**WORK INSTRUCTION**. Where the line with "4. THE CAUSE (what the simulator had put in)" appears below, start writing out lines exactly, and finish with the line with "Each row: a", which is included; write out nothing else.

**GIVEN INFORMATION**.
····················
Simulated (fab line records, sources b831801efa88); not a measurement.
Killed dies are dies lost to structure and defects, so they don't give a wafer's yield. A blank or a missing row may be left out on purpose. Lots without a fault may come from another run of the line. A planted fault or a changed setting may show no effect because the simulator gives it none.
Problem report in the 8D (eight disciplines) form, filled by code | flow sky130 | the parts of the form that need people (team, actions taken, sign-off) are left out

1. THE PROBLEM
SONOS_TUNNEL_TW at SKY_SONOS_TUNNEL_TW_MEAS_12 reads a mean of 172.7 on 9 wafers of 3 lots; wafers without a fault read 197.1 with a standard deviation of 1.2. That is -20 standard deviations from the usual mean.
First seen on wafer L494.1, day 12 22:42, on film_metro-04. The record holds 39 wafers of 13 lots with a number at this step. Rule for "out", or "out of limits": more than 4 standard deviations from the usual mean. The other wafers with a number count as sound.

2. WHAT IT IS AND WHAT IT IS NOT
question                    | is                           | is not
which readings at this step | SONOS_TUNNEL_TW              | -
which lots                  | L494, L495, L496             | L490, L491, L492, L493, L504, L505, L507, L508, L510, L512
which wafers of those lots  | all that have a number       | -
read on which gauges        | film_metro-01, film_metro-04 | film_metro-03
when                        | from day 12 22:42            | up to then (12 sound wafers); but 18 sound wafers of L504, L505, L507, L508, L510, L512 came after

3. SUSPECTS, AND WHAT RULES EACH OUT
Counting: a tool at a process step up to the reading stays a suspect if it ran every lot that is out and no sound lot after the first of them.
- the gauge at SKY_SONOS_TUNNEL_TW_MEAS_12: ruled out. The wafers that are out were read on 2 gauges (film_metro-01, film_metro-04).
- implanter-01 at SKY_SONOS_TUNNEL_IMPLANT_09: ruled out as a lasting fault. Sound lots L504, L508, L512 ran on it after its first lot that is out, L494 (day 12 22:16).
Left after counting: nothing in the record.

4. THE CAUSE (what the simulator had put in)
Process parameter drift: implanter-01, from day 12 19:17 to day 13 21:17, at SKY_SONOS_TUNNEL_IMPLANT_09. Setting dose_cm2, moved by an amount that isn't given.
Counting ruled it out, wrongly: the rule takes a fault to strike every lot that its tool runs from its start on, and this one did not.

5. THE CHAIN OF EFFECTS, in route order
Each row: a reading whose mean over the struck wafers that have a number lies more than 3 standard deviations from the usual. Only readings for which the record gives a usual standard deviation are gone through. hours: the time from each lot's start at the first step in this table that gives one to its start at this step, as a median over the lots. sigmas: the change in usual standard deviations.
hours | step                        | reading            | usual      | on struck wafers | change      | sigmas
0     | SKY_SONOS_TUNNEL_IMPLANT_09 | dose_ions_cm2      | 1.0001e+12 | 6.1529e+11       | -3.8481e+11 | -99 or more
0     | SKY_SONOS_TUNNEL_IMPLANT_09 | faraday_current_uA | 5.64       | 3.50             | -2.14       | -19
····················

**WRITTEN ANSWER**.
4. THE CAUSE (what the simulator had put in)
Process parameter drift: implanter-01, from day 12 19:17 to day 13 21:17, at SKY_SONOS_TUNNEL_IMPLANT_09. Setting dose_cm2, moved by an amount that isn't given.
Counting ruled it out, wrongly: the rule takes a fault to strike every lot that its tool runs from its start on, and this one did not.

5. THE CHAIN OF EFFECTS, in route order
Each row: a reading whose mean over the struck wafers that have a number lies more than 3 standard deviations from the usual. Only readings for which the record gives a usual standard deviation are gone through. hours: the time from each lot's start at the first step in this table that gives one to its start at this step, as a median over the lots. sigmas: the change in usual standard deviations.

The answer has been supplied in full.